▬▬▬▬▬▬▬▬▬▬

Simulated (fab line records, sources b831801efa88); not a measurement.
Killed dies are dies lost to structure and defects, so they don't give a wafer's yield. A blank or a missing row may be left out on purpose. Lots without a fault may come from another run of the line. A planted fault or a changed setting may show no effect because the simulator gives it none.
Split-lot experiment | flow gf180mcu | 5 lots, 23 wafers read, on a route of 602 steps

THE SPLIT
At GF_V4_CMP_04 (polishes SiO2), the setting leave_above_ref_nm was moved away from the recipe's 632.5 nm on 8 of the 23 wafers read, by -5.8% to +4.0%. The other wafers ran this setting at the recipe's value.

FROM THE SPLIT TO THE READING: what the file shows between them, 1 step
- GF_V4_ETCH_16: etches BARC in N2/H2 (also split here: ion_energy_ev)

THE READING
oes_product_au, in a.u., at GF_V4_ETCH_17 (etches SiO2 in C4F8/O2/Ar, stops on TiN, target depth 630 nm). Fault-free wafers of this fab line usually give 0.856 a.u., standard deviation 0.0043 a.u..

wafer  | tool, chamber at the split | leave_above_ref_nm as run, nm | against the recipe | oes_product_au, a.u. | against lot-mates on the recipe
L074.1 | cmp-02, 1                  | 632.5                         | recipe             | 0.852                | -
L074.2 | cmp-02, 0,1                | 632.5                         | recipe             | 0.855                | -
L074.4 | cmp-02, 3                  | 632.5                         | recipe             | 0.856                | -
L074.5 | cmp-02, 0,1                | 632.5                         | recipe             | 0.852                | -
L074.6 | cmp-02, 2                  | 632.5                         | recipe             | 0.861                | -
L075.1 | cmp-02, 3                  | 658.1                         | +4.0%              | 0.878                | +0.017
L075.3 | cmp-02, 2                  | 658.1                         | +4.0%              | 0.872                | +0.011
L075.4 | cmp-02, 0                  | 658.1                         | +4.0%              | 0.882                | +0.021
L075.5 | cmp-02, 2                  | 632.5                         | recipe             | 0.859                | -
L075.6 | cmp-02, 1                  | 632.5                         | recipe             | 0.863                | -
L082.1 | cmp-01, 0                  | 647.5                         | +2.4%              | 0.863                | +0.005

▬▬▬▬▬▬▬▬▬▬

* **WORK INSTRUCTION**: The first line of the records begins the span, and the line containing "L074.1 | cmp-02, 1" ends it. Reproduce that span exactly, both ends included.

* **WRITTEN ANSWER**:
Simulated (fab line records, sources b831801efa88); not a measurement.
Killed dies are dies lost to structure and defects, so they don't give a wafer's yield. A blank or a missing row may be left out on purpose. Lots without a fault may come from another run of the line. A planted fault or a changed setting may show no effect because the simulator gives it none.
Split-lot experiment | flow gf180mcu | 5 lots, 23 wafers read, on a route of 602 steps

THE SPLIT
At GF_V4_CMP_04 (polishes SiO2), the setting leave_above_ref_nm was moved away from the recipe's 632.5 nm on 8 of the 23 wafers read, by -5.8% to +4.0%. The other wafers ran this setting at the recipe's value.

FROM THE SPLIT TO THE READING: what the file shows between them, 1 step
- GF_V4_ETCH_16: etches BARC in N2/H2 (also split here: ion_energy_ev)

THE READING
oes_product_au, in a.u., at GF_V4_ETCH_17 (etches SiO2 in C4F8/O2/Ar, stops on TiN, target depth 630 nm). Fault-free wafers of this fab line usually give 0.856 a.u., standard deviation 0.0043 a.u..

wafer  | tool, chamber at the split | leave_above_ref_nm as run, nm | against the recipe | oes_product_au, a.u. | against lot-mates on the recipe
L074.1 | cmp-02, 1                  | 632.5                         | recipe             | 0.852                | -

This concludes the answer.